## BRIEF
In the listing that follows, locate the line containing "Student: empty 170, HfO2 42, Al2O3 36, Si" and the line containing "Go 264 nm to". Retype exactly those two lines and every line between them, and nothing more.

::::::::::

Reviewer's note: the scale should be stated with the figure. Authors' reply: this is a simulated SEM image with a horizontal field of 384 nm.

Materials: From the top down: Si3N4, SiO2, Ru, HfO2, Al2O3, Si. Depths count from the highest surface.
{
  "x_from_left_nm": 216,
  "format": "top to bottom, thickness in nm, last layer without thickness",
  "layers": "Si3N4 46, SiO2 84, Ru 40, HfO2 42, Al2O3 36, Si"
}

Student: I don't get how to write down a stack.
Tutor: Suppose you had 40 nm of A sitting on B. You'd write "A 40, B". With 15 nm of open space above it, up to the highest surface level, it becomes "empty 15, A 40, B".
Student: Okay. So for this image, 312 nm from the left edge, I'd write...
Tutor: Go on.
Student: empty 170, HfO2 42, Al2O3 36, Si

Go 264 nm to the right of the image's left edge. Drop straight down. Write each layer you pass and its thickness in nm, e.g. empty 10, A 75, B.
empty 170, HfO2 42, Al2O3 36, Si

::::::::::

## EXERCISE RESULT
Student: empty 170, HfO2 42, Al2O3 36, Si

Go 264 nm to the right of the image's left edge. Drop straight down. Write each layer you pass and its thickness in nm, e.g. empty 10, A 75, B.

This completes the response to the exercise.